****************************************

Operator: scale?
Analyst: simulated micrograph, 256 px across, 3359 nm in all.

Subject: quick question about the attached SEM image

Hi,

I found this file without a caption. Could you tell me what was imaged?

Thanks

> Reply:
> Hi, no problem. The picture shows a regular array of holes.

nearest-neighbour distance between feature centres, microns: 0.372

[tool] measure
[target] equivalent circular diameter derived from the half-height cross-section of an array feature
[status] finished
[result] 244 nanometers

****************************************

→ Assigned task
Will you return exactly the lines above from the one with "I found this" down to the one with "[tool] measure", counting both as part of the range?

→ Written answer
I found this file without a caption. Could you tell me what was imaged?

Thanks

> Reply:
> Hi, no problem. The picture shows a regular array of holes.

nearest-neighbour distance between feature centres, microns: 0.372

[tool] measure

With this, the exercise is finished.